-- INFORMATION SHOWN follows --

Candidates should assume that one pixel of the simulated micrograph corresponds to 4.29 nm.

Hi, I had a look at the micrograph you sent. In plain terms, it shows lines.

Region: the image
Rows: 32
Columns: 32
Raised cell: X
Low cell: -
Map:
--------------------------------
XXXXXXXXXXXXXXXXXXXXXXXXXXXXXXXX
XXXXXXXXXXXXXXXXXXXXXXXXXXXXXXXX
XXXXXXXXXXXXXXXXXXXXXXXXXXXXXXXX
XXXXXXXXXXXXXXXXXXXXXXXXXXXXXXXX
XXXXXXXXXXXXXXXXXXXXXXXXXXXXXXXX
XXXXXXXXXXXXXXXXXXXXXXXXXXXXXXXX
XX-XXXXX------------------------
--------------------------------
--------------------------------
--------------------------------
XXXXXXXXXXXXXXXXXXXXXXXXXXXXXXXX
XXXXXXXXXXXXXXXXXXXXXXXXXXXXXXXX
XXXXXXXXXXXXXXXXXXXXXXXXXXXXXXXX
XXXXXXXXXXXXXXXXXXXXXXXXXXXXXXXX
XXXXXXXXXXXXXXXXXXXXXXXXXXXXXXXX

-- INFORMATION SHOWN concluded --

[EXERCISE] Your answer should be the listing itself, repeated exactly.

[RESULT]
Candidates should assume that one pixel of the simulated micrograph corresponds to 4.29 nm.

Hi, I had a look at the micrograph you sent. In plain terms, it shows lines.

Region: the image
Rows: 32
Columns: 32
Raised cell: X
Low cell: -
Map:
--------------------------------
XXXXXXXXXXXXXXXXXXXXXXXXXXXXXXXX
XXXXXXXXXXXXXXXXXXXXXXXXXXXXXXXX
XXXXXXXXXXXXXXXXXXXXXXXXXXXXXXXX
XXXXXXXXXXXXXXXXXXXXXXXXXXXXXXXX
XXXXXXXXXXXXXXXXXXXXXXXXXXXXXXXX
XXXXXXXXXXXXXXXXXXXXXXXXXXXXXXXX
XX-XXXXX------------------------
--------------------------------
--------------------------------
--------------------------------
XXXXXXXXXXXXXXXXXXXXXXXXXXXXXXXX
XXXXXXXXXXXXXXXXXXXXXXXXXXXXXXXX
XXXXXXXXXXXXXXXXXXXXXXXXXXXXXXXX
XXXXXXXXXXXXXXXXXXXXXXXXXXXXXXXX
XXXXXXXXXXXXXXXXXXXXXXXXXXXXXXXX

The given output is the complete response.